#### Brief:
Each entry needs to be copied exactly, with nothing left out.

───── Record excerpts

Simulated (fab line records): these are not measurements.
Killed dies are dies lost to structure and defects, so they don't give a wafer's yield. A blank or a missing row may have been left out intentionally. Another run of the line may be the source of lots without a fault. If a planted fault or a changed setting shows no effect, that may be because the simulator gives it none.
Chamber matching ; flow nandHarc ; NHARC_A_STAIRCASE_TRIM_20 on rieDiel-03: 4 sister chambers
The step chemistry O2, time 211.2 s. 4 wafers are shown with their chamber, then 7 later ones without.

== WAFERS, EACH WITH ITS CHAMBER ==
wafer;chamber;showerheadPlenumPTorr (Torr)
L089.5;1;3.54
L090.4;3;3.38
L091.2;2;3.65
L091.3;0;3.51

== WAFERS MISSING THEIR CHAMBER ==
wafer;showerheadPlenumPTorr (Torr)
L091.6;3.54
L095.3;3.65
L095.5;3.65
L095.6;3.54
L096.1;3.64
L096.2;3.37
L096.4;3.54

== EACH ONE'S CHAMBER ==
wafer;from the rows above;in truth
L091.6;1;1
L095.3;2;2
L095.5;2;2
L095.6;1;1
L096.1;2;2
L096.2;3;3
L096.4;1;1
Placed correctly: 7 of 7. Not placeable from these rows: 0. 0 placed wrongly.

──────────

#### Task response:
Simulated (fab line records): these are not measurements.
Killed dies are dies lost to structure and defects, so they don't give a wafer's yield. A blank or a missing row may have been left out intentionally. Another run of the line may be the source of lots without a fault. If a planted fault or a changed setting shows no effect, that may be because the simulator gives it none.
Chamber matching ; flow nandHarc ; NHARC_A_STAIRCASE_TRIM_20 on rieDiel-03: 4 sister chambers
The step chemistry O2, time 211.2 s. 4 wafers are shown with their chamber, then 7 later ones without.

== WAFERS, EACH WITH ITS CHAMBER ==
wafer;chamber;showerheadPlenumPTorr (Torr)
L089.5;1;3.54
L090.4;3;3.38
L091.2;2;3.65
L091.3;0;3.51

== WAFERS MISSING THEIR CHAMBER ==
wafer;showerheadPlenumPTorr (Torr)
L091.6;3.54
L095.3;3.65
L095.5;3.65
L095.6;3.54
L096.1;3.64
L096.2;3.37
L096.4;3.54

== EACH ONE'S CHAMBER ==
wafer;from the rows above;in truth
L091.6;1;1
L095.3;2;2
L095.5;2;2
L095.6;1;1
L096.1;2;2
L096.2;3;3
L096.4;1;1
Placed correctly: 7 of 7. Not placeable from these rows: 0. 0 placed wrongly.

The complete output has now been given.